WORK ITEM
Output every entry below exactly as it is written.

PROVIDED MATERIAL
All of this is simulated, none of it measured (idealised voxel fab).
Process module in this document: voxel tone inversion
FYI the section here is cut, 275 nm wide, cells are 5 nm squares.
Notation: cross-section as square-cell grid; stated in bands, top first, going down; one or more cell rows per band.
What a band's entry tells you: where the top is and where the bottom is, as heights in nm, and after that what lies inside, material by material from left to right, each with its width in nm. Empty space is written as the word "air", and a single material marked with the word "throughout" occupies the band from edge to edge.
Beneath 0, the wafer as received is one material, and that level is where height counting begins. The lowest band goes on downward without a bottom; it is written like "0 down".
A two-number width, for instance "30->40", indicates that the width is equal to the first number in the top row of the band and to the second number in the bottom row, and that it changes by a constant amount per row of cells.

YOUR RESPONSE
All of this is simulated, none of it measured (idealised voxel fab).
Process module in this document: voxel tone inversion
FYI the section here is cut, 275 nm wide, cells are 5 nm squares.
Notation: cross-section as square-cell grid; stated in bands, top first, going down; one or more cell rows per band.
What a band's entry tells you: where the top is and where the bottom is, as heights in nm, and after that what lies inside, material by material from left to right, each with its width in nm. Empty space is written as the word "air", and a single material marked with the word "throughout" occupies the band from edge to edge.
Beneath 0, the wafer as received is one material, and that level is where height counting begins. The lowest band goes on downward without a bottom; it is written like "0 down".
A two-number width, for instance "30->40", indicates that the width is equal to the first number in the top row of the band and to the second number in the bottom row, and that it changes by a constant amount per row of cells.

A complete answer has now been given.